----------------------------------------

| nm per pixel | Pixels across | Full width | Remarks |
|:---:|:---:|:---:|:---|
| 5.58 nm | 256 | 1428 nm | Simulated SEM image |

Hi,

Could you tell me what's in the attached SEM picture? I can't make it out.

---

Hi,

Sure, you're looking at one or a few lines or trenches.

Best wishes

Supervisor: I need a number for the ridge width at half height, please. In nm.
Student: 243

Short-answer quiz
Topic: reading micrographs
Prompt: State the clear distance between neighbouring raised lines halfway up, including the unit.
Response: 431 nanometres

----------------------------------------

> [BRIEF] Which lines belong in the answer? Exactly those from the first line of the entries through the line holding "Prompt: State the", inclusive, copied unchanged.

> [RESPONSE AREA]
| nm per pixel | Pixels across | Full width | Remarks |
|:---:|:---:|:---:|:---|
| 5.58 nm | 256 | 1428 nm | Simulated SEM image |

Hi,

Could you tell me what's in the attached SEM picture? I can't make it out.

---

Hi,

Sure, you're looking at one or a few lines or trenches.

Best wishes

Supervisor: I need a number for the ridge width at half height, please. In nm.
Student: 243

Short-answer quiz
Topic: reading micrographs
Prompt: State the clear distance between neighbouring raised lines halfway up, including the unit.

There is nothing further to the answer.